• _Assignment_: Nothing in the records should change; write them all out exactly.

• _Study material_:
-- Opening Marker --
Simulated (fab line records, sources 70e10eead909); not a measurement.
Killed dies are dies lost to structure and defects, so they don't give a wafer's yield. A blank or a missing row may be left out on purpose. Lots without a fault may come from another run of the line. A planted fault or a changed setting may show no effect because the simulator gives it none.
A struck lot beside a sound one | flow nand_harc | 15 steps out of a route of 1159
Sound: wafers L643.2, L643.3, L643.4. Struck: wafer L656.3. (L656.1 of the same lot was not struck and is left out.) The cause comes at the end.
-- Closing Marker --

• _Exercise output_:
Simulated (fab line records, sources 70e10eead909); not a measurement.
Killed dies are dies lost to structure and defects, so they don't give a wafer's yield. A blank or a missing row may be left out on purpose. Lots without a fault may come from another run of the line. A planted fault or a changed setting may show no effect because the simulator gives it none.
A struck lot beside a sound one | flow nand_harc | 15 steps out of a route of 1159
Sound: wafers L643.2, L643.3, L643.4. Struck: wafer L656.3. (L656.1 of the same lot was not struck and is left out.) The cause comes at the end.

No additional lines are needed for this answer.